## [Given data]
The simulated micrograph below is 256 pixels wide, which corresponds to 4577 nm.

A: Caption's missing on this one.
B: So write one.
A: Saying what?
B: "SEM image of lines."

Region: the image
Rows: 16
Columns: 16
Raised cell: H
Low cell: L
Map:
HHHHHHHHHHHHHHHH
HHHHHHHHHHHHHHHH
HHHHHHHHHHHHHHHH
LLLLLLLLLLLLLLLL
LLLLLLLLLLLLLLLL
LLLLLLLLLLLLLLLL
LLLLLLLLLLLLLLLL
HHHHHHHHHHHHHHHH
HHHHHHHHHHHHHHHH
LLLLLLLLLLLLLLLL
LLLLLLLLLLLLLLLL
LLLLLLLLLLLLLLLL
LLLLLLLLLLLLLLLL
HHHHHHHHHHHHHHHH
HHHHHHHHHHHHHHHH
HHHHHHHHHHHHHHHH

## [Work item]
Could you write out the full data verbatim?

## [Task response]
The simulated micrograph below is 256 pixels wide, which corresponds to 4577 nm.

A: Caption's missing on this one.
B: So write one.
A: Saying what?
B: "SEM image of lines."

Region: the image
Rows: 16
Columns: 16
Raised cell: H
Low cell: L
Map:
HHHHHHHHHHHHHHHH
HHHHHHHHHHHHHHHH
HHHHHHHHHHHHHHHH
LLLLLLLLLLLLLLLL
LLLLLLLLLLLLLLLL
LLLLLLLLLLLLLLLL
LLLLLLLLLLLLLLLL
HHHHHHHHHHHHHHHH
HHHHHHHHHHHHHHHH
LLLLLLLLLLLLLLLL
LLLLLLLLLLLLLLLL
LLLLLLLLLLLLLLLL
LLLLLLLLLLLLLLLL
HHHHHHHHHHHHHHHH
HHHHHHHHHHHHHHHH
HHHHHHHHHHHHHHHH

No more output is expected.